Requirement
Only one stretch of the listing below is wanted. Begin at the line that has "3 | SPUTTER", stop after the line that has "[L0 BARC OPEN]", and repeat every line in between exactly.

━━━━━ Given information ━━━━━
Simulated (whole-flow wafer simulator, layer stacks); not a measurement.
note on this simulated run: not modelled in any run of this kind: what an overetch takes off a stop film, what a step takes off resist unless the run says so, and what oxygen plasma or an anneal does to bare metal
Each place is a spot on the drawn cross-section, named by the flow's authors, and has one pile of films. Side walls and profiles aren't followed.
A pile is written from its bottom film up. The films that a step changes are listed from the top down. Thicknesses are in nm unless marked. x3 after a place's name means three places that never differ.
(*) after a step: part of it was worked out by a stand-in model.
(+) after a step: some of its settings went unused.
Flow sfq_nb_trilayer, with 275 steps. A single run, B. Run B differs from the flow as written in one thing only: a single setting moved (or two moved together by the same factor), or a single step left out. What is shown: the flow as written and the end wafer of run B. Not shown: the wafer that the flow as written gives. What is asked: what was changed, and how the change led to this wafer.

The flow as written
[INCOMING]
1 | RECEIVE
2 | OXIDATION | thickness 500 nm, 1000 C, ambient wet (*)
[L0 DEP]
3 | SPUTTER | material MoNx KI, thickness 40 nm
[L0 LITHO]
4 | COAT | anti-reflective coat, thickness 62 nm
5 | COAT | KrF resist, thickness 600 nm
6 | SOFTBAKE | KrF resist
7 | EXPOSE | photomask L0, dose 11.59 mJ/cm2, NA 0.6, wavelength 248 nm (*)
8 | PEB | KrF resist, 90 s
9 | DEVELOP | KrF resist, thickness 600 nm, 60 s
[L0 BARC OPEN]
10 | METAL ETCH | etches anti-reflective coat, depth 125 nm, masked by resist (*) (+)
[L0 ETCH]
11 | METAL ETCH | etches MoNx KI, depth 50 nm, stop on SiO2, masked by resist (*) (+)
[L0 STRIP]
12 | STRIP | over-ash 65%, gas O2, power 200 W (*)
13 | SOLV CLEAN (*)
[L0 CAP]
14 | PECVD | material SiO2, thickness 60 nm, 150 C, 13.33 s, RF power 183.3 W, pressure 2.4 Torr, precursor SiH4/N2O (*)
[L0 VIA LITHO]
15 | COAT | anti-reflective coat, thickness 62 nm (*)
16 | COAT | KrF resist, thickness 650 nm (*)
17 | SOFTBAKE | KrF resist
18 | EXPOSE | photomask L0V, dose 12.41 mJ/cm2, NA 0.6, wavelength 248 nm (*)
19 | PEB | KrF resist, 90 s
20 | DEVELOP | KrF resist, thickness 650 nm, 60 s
━━━━━

Solution
3 | SPUTTER | material MoNx KI, thickness 40 nm
[L0 LITHO]
4 | COAT | anti-reflective coat, thickness 62 nm
5 | COAT | KrF resist, thickness 600 nm
6 | SOFTBAKE | KrF resist
7 | EXPOSE | photomask L0, dose 11.59 mJ/cm2, NA 0.6, wavelength 248 nm (*)
8 | PEB | KrF resist, 90 s
9 | DEVELOP | KrF resist, thickness 600 nm, 60 s
[L0 BARC OPEN]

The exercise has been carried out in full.